◇ ◇ ◇

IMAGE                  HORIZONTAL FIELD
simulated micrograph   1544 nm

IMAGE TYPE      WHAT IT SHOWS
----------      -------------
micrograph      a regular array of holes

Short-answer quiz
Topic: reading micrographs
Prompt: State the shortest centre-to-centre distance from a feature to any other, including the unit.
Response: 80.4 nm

◇ ◇ ◇

Assignment: Please copy, exactly as written, every line in the listing above from the line with "Short-answer quiz" up to and including the line with "Prompt: State the".

Task response:
Short-answer quiz
Topic: reading micrographs
Prompt: State the shortest centre-to-centre distance from a feature to any other, including the unit.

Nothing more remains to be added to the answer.